+ + + + + + +

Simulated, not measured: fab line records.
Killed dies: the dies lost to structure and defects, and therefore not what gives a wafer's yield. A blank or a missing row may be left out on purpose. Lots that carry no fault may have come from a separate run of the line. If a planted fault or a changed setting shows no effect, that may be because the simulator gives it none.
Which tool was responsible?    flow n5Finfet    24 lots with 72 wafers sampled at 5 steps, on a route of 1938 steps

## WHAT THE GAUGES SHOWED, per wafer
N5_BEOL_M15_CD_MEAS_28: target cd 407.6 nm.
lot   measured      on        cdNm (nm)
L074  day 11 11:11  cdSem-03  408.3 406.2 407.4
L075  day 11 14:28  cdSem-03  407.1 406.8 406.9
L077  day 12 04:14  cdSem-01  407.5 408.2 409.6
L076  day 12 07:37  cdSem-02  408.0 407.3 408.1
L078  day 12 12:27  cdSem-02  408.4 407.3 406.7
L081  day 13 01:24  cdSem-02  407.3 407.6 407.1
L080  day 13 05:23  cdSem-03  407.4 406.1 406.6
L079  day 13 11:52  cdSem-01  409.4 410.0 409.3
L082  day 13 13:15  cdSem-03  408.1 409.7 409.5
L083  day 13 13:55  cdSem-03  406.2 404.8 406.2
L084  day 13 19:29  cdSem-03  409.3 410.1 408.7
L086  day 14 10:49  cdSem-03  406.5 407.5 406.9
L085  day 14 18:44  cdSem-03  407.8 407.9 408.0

+ + + + + + +

WORK ORDER: Return all entries exactly.

WRITTEN ANSWER:
Simulated, not measured: fab line records.
Killed dies: the dies lost to structure and defects, and therefore not what gives a wafer's yield. A blank or a missing row may be left out on purpose. Lots that carry no fault may have come from a separate run of the line. If a planted fault or a changed setting shows no effect, that may be because the simulator gives it none.
Which tool was responsible?    flow n5Finfet    24 lots with 72 wafers sampled at 5 steps, on a route of 1938 steps

## WHAT THE GAUGES SHOWED, per wafer
N5_BEOL_M15_CD_MEAS_28: target cd 407.6 nm.
lot   measured      on        cdNm (nm)
L074  day 11 11:11  cdSem-03  408.3 406.2 407.4
L075  day 11 14:28  cdSem-03  407.1 406.8 406.9
L077  day 12 04:14  cdSem-01  407.5 408.2 409.6
L076  day 12 07:37  cdSem-02  408.0 407.3 408.1
L078  day 12 12:27  cdSem-02  408.4 407.3 406.7
L081  day 13 01:24  cdSem-02  407.3 407.6 407.1
L080  day 13 05:23  cdSem-03  407.4 406.1 406.6
L079  day 13 11:52  cdSem-01  409.4 410.0 409.3
L082  day 13 13:15  cdSem-03  408.1 409.7 409.5
L083  day 13 13:55  cdSem-03  406.2 404.8 406.2
L084  day 13 19:29  cdSem-03  409.3 410.1 408.7
L086  day 14 10:49  cdSem-03  406.5 407.5 406.9
L085  day 14 18:44  cdSem-03  407.8 407.9 408.0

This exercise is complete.